* _Information given_:
· · · · ·

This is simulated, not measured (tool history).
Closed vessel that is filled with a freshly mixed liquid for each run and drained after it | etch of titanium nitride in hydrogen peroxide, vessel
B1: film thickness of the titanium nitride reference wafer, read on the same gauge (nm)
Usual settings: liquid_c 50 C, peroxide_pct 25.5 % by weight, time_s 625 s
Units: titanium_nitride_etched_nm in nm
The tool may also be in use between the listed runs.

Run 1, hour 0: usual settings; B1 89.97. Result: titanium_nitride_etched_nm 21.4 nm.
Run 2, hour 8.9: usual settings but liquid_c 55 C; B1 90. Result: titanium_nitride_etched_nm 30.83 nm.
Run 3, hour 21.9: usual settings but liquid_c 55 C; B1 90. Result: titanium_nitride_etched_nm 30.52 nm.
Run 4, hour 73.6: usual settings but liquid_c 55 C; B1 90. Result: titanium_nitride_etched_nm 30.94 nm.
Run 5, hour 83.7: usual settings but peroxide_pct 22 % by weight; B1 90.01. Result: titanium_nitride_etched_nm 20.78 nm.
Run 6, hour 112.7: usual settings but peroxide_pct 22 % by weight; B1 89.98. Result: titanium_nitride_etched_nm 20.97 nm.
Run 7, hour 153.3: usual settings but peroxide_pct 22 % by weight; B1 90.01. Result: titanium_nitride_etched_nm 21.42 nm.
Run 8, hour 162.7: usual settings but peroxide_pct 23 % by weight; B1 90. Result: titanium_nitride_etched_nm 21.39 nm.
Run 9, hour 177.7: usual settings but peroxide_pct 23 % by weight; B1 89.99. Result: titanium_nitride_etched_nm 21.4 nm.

· · · · ·

* _Work task_:
Repeat the material above verbatim.

* _Problem solution_:
This is simulated, not measured (tool history).
Closed vessel that is filled with a freshly mixed liquid for each run and drained after it | etch of titanium nitride in hydrogen peroxide, vessel
B1: film thickness of the titanium nitride reference wafer, read on the same gauge (nm)
Usual settings: liquid_c 50 C, peroxide_pct 25.5 % by weight, time_s 625 s
Units: titanium_nitride_etched_nm in nm
The tool may also be in use between the listed runs.

Run 1, hour 0: usual settings; B1 89.97. Result: titanium_nitride_etched_nm 21.4 nm.
Run 2, hour 8.9: usual settings but liquid_c 55 C; B1 90. Result: titanium_nitride_etched_nm 30.83 nm.
Run 3, hour 21.9: usual settings but liquid_c 55 C; B1 90. Result: titanium_nitride_etched_nm 30.52 nm.
Run 4, hour 73.6: usual settings but liquid_c 55 C; B1 90. Result: titanium_nitride_etched_nm 30.94 nm.
Run 5, hour 83.7: usual settings but peroxide_pct 22 % by weight; B1 90.01. Result: titanium_nitride_etched_nm 20.78 nm.
Run 6, hour 112.7: usual settings but peroxide_pct 22 % by weight; B1 89.98. Result: titanium_nitride_etched_nm 20.97 nm.
Run 7, hour 153.3: usual settings but peroxide_pct 22 % by weight; B1 90.01. Result: titanium_nitride_etched_nm 21.42 nm.
Run 8, hour 162.7: usual settings but peroxide_pct 23 % by weight; B1 90. Result: titanium_nitride_etched_nm 21.39 nm.
Run 9, hour 177.7: usual settings but peroxide_pct 23 % by weight; B1 89.99. Result: titanium_nitride_etched_nm 21.4 nm.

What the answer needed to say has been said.